* [Given information]
^^^^^^^^^^^^^^^^

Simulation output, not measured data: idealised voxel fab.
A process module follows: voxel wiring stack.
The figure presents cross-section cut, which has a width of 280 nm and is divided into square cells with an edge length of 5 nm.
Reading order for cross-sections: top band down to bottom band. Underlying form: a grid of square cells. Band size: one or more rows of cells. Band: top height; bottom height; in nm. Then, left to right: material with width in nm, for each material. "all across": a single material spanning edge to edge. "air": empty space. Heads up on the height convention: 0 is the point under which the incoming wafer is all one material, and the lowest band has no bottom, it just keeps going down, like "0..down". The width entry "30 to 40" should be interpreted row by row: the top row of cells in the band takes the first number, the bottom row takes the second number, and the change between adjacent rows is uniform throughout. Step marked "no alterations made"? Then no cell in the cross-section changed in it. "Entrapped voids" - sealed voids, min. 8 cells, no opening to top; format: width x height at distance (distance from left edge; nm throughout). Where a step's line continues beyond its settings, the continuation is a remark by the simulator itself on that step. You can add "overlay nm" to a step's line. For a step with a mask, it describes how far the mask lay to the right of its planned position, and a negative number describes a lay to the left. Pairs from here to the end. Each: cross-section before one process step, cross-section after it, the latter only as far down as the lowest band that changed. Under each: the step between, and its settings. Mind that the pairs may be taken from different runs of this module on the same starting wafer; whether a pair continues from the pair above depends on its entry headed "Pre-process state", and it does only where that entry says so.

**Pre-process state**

^^^^^^^^^^^^^^^^

* [Work task] From the line that has "A process module follows: voxel wiring stack." through the line that has "The figure presents", copy every line exactly as it appears above, and leave out all others.

* [Exercise solution]
A process module follows: voxel wiring stack.
The figure presents cross-section cut, which has a width of 280 nm and is divided into square cells with an edge length of 5 nm.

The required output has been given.